__DATASET CONTENT__.
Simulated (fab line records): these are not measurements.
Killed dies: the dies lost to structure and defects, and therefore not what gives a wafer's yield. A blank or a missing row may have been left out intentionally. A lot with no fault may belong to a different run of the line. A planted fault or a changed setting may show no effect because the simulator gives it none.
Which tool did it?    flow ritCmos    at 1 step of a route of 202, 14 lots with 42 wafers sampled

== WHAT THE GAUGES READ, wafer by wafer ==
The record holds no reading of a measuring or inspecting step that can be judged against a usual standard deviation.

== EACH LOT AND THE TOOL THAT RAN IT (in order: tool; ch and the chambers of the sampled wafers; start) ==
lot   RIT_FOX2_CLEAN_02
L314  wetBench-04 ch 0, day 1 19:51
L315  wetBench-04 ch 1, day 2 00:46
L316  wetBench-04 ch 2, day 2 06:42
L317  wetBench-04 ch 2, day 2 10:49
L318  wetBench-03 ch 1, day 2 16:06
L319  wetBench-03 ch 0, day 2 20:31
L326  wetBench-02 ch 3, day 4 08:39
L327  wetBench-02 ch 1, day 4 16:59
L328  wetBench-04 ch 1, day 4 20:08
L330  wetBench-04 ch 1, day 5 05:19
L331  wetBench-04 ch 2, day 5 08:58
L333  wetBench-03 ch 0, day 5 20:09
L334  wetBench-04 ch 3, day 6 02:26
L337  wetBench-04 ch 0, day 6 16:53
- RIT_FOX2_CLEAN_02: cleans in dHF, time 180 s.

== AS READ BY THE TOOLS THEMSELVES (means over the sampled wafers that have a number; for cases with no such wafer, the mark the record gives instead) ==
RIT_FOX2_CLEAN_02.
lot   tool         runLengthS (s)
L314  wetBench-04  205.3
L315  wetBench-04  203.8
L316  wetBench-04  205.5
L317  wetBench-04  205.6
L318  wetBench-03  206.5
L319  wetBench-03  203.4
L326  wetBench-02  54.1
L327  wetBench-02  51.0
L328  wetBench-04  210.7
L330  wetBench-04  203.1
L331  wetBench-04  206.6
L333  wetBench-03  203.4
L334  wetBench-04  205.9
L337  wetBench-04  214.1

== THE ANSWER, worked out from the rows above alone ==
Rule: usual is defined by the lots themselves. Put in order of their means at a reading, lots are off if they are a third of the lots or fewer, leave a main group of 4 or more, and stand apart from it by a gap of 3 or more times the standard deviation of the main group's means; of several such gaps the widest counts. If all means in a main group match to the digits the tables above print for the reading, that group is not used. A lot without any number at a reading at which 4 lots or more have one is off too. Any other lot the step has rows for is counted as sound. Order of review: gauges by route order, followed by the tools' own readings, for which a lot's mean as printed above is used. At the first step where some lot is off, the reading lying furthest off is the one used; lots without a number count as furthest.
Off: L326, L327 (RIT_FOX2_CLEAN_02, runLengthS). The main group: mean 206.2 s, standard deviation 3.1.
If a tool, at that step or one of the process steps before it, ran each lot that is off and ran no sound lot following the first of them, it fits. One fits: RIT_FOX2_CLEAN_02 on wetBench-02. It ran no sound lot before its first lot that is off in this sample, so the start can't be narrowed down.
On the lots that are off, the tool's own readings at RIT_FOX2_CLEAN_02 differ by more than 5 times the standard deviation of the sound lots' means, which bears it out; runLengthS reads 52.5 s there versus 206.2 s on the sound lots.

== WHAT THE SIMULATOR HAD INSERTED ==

__ASSIGNED TASK__.
From the material above, set down exactly the lines starting at the one with "day 4 20:08" and ending at the one with "- RIT_FOX2_CLEAN_02: cleans", end lines included.

__PROBLEM SOLUTION__.
L328  wetBench-04 ch 1, day 4 20:08
L330  wetBench-04 ch 1, day 5 05:19
L331  wetBench-04 ch 2, day 5 08:58
L333  wetBench-03 ch 0, day 5 20:09
L334  wetBench-04 ch 3, day 6 02:26
L337  wetBench-04 ch 0, day 6 16:53
- RIT_FOX2_CLEAN_02: cleans in dHF, time 180 s.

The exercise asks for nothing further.